Assigned task: Please retype the data in full, exactly as given.

** Records provided follows **
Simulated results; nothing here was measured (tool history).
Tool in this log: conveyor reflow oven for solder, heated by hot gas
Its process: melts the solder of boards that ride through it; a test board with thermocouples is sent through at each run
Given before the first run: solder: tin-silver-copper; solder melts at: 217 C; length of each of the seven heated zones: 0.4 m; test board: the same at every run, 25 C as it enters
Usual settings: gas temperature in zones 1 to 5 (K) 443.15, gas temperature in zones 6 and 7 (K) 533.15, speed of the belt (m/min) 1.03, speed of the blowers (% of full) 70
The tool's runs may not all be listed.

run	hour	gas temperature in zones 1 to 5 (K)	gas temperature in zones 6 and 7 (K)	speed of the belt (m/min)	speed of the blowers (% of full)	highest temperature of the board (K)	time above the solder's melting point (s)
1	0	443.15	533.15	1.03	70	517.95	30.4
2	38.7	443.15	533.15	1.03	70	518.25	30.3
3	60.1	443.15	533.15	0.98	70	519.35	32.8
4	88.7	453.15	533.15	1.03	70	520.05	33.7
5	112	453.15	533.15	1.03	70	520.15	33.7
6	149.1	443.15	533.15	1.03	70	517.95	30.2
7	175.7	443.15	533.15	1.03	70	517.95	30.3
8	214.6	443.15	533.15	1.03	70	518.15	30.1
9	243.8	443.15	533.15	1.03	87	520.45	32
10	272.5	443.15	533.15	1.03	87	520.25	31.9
** End of Records provided **

Response box:
Simulated results; nothing here was measured (tool history).
Tool in this log: conveyor reflow oven for solder, heated by hot gas
Its process: melts the solder of boards that ride through it; a test board with thermocouples is sent through at each run
Given before the first run: solder: tin-silver-copper; solder melts at: 217 C; length of each of the seven heated zones: 0.4 m; test board: the same at every run, 25 C as it enters
Usual settings: gas temperature in zones 1 to 5 (K) 443.15, gas temperature in zones 6 and 7 (K) 533.15, speed of the belt (m/min) 1.03, speed of the blowers (% of full) 70
The tool's runs may not all be listed.

run	hour	gas temperature in zones 1 to 5 (K)	gas temperature in zones 6 and 7 (K)	speed of the belt (m/min)	speed of the blowers (% of full)	highest temperature of the board (K)	time above the solder's melting point (s)
1	0	443.15	533.15	1.03	70	517.95	30.4
2	38.7	443.15	533.15	1.03	70	518.25	30.3
3	60.1	443.15	533.15	0.98	70	519.35	32.8
4	88.7	453.15	533.15	1.03	70	520.05	33.7
5	112	453.15	533.15	1.03	70	520.15	33.7
6	149.1	443.15	533.15	1.03	70	517.95	30.2
7	175.7	443.15	533.15	1.03	70	517.95	30.3
8	214.6	443.15	533.15	1.03	70	518.15	30.1
9	243.8	443.15	533.15	1.03	87	520.45	32
10	272.5	443.15	533.15	1.03	87	520.25	31.9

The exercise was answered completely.